## Work instruction:
Would you print the material exactly, starting at its first line and ending at the line holding "time: polishing time; s"?

===== Provided material

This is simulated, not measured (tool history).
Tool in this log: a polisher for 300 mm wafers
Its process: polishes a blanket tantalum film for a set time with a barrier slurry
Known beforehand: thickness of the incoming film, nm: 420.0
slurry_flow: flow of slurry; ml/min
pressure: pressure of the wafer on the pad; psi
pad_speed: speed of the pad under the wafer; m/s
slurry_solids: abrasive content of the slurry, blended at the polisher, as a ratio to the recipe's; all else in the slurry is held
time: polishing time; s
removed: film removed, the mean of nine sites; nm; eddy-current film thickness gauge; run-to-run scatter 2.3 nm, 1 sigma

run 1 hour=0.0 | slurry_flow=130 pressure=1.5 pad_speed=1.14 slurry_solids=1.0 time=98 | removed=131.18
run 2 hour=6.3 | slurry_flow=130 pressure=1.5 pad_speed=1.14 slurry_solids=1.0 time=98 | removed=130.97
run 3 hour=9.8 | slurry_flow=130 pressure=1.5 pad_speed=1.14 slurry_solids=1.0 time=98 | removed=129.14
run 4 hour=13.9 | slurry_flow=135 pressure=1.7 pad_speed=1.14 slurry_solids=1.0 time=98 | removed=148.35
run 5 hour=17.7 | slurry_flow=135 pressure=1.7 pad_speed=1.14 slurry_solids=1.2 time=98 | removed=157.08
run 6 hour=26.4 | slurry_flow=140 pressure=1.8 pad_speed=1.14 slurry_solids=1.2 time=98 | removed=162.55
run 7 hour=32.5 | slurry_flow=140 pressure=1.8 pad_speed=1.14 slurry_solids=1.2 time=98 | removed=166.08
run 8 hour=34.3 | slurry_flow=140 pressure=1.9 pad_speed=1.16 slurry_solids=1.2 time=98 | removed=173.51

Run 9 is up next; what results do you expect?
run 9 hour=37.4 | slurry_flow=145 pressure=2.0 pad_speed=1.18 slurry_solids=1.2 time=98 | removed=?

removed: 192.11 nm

==========

## Task solution:
This is simulated, not measured (tool history).
Tool in this log: a polisher for 300 mm wafers
Its process: polishes a blanket tantalum film for a set time with a barrier slurry
Known beforehand: thickness of the incoming film, nm: 420.0
slurry_flow: flow of slurry; ml/min
pressure: pressure of the wafer on the pad; psi
pad_speed: speed of the pad under the wafer; m/s
slurry_solids: abrasive content of the slurry, blended at the polisher, as a ratio to the recipe's; all else in the slurry is held
time: polishing time; s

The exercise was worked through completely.